* [Requirement]: Starting with the first line of the records, write out each line exactly until you have included the line containing "10 STRIP,etch materials SiN".

• • • •

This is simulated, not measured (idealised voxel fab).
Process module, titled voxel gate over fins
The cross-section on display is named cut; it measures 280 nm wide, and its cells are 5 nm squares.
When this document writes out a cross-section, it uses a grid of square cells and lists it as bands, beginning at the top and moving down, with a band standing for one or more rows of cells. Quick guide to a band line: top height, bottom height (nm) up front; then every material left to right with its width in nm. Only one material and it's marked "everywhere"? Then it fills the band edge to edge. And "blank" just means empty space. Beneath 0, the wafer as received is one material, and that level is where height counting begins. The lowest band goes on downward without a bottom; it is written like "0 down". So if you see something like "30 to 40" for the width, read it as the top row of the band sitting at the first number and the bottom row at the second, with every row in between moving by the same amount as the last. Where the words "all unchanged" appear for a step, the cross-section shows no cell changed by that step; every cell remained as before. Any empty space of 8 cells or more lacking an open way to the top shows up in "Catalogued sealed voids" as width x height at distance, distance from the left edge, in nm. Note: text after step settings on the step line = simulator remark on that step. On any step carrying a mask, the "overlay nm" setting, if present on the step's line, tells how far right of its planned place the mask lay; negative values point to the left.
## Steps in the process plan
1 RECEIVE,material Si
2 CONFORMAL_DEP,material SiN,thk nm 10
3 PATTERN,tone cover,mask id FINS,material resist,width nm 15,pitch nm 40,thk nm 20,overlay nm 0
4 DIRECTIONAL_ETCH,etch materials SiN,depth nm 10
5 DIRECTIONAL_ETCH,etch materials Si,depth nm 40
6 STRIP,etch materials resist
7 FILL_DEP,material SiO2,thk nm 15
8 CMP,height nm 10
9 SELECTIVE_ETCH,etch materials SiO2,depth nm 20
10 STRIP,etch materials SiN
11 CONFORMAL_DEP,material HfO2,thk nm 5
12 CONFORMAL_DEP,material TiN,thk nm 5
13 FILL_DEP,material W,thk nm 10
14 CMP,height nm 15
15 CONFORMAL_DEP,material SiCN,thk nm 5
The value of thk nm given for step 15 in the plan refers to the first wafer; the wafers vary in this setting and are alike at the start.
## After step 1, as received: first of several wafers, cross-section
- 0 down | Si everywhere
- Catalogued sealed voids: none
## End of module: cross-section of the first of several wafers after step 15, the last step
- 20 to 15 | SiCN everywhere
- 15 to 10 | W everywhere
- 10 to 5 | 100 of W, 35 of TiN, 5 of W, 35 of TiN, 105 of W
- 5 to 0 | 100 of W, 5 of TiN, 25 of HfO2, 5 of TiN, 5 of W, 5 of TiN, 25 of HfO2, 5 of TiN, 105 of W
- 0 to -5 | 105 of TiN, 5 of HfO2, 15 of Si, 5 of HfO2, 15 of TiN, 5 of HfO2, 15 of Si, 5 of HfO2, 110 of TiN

• • • •

* [Written answer]:
This is simulated, not measured (idealised voxel fab).
Process module, titled voxel gate over fins
The cross-section on display is named cut; it measures 280 nm wide, and its cells are 5 nm squares.
When this document writes out a cross-section, it uses a grid of square cells and lists it as bands, beginning at the top and moving down, with a band standing for one or more rows of cells. Quick guide to a band line: top height, bottom height (nm) up front; then every material left to right with its width in nm. Only one material and it's marked "everywhere"? Then it fills the band edge to edge. And "blank" just means empty space. Beneath 0, the wafer as received is one material, and that level is where height counting begins. The lowest band goes on downward without a bottom; it is written like "0 down". So if you see something like "30 to 40" for the width, read it as the top row of the band sitting at the first number and the bottom row at the second, with every row in between moving by the same amount as the last. Where the words "all unchanged" appear for a step, the cross-section shows no cell changed by that step; every cell remained as before. Any empty space of 8 cells or more lacking an open way to the top shows up in "Catalogued sealed voids" as width x height at distance, distance from the left edge, in nm. Note: text after step settings on the step line = simulator remark on that step. On any step carrying a mask, the "overlay nm" setting, if present on the step's line, tells how far right of its planned place the mask lay; negative values point to the left.
## Steps in the process plan
1 RECEIVE,material Si
2 CONFORMAL_DEP,material SiN,thk nm 10
3 PATTERN,tone cover,mask id FINS,material resist,width nm 15,pitch nm 40,thk nm 20,overlay nm 0
4 DIRECTIONAL_ETCH,etch materials SiN,depth nm 10
5 DIRECTIONAL_ETCH,etch materials Si,depth nm 40
6 STRIP,etch materials resist
7 FILL_DEP,material SiO2,thk nm 15
8 CMP,height nm 10
9 SELECTIVE_ETCH,etch materials SiO2,depth nm 20
10 STRIP,etch materials SiN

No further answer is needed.